## Task item
From the first line of the data through the line containing "start-h: the number", return each line exactly.

## Supplied records
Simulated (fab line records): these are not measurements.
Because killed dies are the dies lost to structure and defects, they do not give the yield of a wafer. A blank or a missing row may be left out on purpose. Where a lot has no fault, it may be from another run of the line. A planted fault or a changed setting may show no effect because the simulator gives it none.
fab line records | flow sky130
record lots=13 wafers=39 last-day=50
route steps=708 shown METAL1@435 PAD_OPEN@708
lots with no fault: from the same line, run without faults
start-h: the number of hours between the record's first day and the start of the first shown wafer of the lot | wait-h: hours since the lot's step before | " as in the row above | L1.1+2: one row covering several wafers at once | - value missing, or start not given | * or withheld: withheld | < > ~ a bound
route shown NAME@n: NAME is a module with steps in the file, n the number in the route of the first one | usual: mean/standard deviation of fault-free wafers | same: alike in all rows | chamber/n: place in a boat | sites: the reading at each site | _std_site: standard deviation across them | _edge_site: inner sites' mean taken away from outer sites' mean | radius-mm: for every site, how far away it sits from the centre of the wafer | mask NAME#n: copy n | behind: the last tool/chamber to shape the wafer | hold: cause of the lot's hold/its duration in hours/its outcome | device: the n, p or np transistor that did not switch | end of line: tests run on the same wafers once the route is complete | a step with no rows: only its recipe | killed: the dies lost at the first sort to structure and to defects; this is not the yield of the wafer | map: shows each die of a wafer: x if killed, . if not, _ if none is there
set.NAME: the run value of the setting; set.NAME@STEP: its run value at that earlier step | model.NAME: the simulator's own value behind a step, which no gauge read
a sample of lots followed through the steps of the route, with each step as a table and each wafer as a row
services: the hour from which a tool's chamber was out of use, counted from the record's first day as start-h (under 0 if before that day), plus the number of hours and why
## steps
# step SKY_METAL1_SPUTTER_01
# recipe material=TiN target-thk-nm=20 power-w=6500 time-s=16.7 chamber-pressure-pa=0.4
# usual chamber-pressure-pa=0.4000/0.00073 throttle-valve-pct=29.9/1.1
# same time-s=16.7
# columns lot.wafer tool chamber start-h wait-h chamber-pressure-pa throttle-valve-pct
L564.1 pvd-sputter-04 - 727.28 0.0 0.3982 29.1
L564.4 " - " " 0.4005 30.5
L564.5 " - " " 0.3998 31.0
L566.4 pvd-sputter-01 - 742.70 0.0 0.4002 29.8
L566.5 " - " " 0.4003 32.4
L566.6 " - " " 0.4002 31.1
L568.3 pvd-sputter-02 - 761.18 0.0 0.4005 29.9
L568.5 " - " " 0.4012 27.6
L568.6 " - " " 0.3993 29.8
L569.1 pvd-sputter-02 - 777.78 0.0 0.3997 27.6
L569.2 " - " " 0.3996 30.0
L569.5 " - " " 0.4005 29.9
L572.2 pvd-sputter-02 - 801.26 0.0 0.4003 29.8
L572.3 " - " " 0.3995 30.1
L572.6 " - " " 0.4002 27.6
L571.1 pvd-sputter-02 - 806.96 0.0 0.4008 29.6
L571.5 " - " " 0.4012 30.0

## Task result
Simulated (fab line records): these are not measurements.
Because killed dies are the dies lost to structure and defects, they do not give the yield of a wafer. A blank or a missing row may be left out on purpose. Where a lot has no fault, it may be from another run of the line. A planted fault or a changed setting may show no effect because the simulator gives it none.
fab line records | flow sky130
record lots=13 wafers=39 last-day=50
route steps=708 shown METAL1@435 PAD_OPEN@708
lots with no fault: from the same line, run without faults
start-h: the number of hours between the record's first day and the start of the first shown wafer of the lot | wait-h: hours since the lot's step before | " as in the row above | L1.1+2: one row covering several wafers at once | - value missing, or start not given | * or withheld: withheld | < > ~ a bound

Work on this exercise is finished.